-- Data excerpts follows --
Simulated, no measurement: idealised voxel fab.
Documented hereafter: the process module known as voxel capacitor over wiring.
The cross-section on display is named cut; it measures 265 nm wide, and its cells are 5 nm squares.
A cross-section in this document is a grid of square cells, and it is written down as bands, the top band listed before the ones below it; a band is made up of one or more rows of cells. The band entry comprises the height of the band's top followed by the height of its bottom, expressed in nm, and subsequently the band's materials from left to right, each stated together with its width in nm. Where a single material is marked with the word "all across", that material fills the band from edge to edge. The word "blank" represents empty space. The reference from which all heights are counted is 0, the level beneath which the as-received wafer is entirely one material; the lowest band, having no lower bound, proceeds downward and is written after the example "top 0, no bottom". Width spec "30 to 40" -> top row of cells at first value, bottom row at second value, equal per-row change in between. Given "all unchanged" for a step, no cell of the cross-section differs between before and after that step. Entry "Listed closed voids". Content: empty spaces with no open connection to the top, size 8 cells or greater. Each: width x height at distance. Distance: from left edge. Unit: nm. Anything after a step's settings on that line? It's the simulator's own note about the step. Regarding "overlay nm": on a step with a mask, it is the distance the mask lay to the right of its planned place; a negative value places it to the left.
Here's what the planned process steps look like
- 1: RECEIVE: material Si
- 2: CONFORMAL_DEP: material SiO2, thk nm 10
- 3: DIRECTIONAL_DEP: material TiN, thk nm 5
-- Data excerpts concluded --

§ **Work instruction**
Write the lines again exactly, from the first line of the material above to the line that includes "The cross-section on", both included. Leave out all the rest.

§ **Exercise solution**
Simulated, no measurement: idealised voxel fab.
Documented hereafter: the process module known as voxel capacitor over wiring.
The cross-section on display is named cut; it measures 265 nm wide, and its cells are 5 nm squares.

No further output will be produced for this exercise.